*** SOURCE DATA Section Begins ***

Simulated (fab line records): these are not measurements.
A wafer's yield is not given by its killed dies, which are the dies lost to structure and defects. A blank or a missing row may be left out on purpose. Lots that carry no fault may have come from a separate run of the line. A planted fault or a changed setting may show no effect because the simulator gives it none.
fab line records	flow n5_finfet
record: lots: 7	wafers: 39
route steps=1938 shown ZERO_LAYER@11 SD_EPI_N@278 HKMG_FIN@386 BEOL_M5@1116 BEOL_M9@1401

*** SOURCE DATA Section Ends ***

▸ WORK ITEM
For this exercise, retype the complete listing exactly.

▸ TASK ANSWER
Simulated (fab line records): these are not measurements.
A wafer's yield is not given by its killed dies, which are the dies lost to structure and defects. A blank or a missing row may be left out on purpose. Lots that carry no fault may have come from a separate run of the line. A planted fault or a changed setting may show no effect because the simulator gives it none.
fab line records	flow n5_finfet
record: lots: 7	wafers: 39
route steps=1938 shown ZERO_LAYER@11 SD_EPI_N@278 HKMG_FIN@386 BEOL_M5@1116 BEOL_M9@1401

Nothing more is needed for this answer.